ACTIVITY. Here the job is to restate every entry word for word.

INFORMATION SHOWN.
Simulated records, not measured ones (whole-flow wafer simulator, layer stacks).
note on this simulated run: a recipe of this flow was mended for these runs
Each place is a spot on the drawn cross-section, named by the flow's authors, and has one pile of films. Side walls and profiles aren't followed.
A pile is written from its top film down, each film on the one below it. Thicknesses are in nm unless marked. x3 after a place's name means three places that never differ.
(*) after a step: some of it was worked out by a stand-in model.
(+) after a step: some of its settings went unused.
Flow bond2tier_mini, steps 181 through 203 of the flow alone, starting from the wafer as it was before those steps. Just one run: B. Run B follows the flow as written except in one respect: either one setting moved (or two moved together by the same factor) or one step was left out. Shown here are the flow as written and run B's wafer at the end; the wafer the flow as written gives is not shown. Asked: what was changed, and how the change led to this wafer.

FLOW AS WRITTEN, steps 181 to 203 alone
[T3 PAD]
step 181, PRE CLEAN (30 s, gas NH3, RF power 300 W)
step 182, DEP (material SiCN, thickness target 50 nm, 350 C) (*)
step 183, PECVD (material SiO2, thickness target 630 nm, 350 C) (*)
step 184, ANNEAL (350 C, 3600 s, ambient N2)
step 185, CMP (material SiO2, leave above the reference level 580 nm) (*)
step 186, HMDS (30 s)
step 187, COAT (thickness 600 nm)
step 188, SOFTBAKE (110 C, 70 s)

EXERCISE ANSWER.
Simulated records, not measured ones (whole-flow wafer simulator, layer stacks).
note on this simulated run: a recipe of this flow was mended for these runs
Each place is a spot on the drawn cross-section, named by the flow's authors, and has one pile of films. Side walls and profiles aren't followed.
A pile is written from its top film down, each film on the one below it. Thicknesses are in nm unless marked. x3 after a place's name means three places that never differ.
(*) after a step: some of it was worked out by a stand-in model.
(+) after a step: some of its settings went unused.
Flow bond2tier_mini, steps 181 through 203 of the flow alone, starting from the wafer as it was before those steps. Just one run: B. Run B follows the flow as written except in one respect: either one setting moved (or two moved together by the same factor) or one step was left out. Shown here are the flow as written and run B's wafer at the end; the wafer the flow as written gives is not shown. Asked: what was changed, and how the change led to this wafer.

FLOW AS WRITTEN, steps 181 to 203 alone
[T3 PAD]
step 181, PRE CLEAN (30 s, gas NH3, RF power 300 W)
step 182, DEP (material SiCN, thickness target 50 nm, 350 C) (*)
step 183, PECVD (material SiO2, thickness target 630 nm, 350 C) (*)
step 184, ANNEAL (350 C, 3600 s, ambient N2)
step 185, CMP (material SiO2, leave above the reference level 580 nm) (*)
step 186, HMDS (30 s)
step 187, COAT (thickness 600 nm)
step 188, SOFTBAKE (110 C, 70 s)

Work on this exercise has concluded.